INPUT DATA

........

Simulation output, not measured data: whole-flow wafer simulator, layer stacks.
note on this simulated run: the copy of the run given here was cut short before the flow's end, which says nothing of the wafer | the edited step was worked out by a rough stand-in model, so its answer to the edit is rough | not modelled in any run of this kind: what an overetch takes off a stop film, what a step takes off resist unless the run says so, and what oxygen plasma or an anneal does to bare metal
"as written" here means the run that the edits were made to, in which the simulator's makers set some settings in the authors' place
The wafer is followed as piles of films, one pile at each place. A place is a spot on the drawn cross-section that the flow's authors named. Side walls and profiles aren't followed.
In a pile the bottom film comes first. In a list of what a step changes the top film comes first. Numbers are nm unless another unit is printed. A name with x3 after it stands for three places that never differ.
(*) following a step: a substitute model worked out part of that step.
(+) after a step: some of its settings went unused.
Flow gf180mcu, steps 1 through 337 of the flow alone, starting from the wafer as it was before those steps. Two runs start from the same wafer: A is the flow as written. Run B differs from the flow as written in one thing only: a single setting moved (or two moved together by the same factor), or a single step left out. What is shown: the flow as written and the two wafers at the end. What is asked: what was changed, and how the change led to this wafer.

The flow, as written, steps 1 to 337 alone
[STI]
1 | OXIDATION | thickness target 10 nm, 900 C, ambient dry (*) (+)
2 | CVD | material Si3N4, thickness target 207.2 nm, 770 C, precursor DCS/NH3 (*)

........

WORK REQUEST
For this task, print the records again exactly as they appear.

ANSWER AREA
Simulation output, not measured data: whole-flow wafer simulator, layer stacks.
note on this simulated run: the copy of the run given here was cut short before the flow's end, which says nothing of the wafer | the edited step was worked out by a rough stand-in model, so its answer to the edit is rough | not modelled in any run of this kind: what an overetch takes off a stop film, what a step takes off resist unless the run says so, and what oxygen plasma or an anneal does to bare metal
"as written" here means the run that the edits were made to, in which the simulator's makers set some settings in the authors' place
The wafer is followed as piles of films, one pile at each place. A place is a spot on the drawn cross-section that the flow's authors named. Side walls and profiles aren't followed.
In a pile the bottom film comes first. In a list of what a step changes the top film comes first. Numbers are nm unless another unit is printed. A name with x3 after it stands for three places that never differ.
(*) following a step: a substitute model worked out part of that step.
(+) after a step: some of its settings went unused.
Flow gf180mcu, steps 1 through 337 of the flow alone, starting from the wafer as it was before those steps. Two runs start from the same wafer: A is the flow as written. Run B differs from the flow as written in one thing only: a single setting moved (or two moved together by the same factor), or a single step left out. What is shown: the flow as written and the two wafers at the end. What is asked: what was changed, and how the change led to this wafer.

The flow, as written, steps 1 to 337 alone
[STI]
1 | OXIDATION | thickness target 10 nm, 900 C, ambient dry (*) (+)
2 | CVD | material Si3N4, thickness target 207.2 nm, 770 C, precursor DCS/NH3 (*)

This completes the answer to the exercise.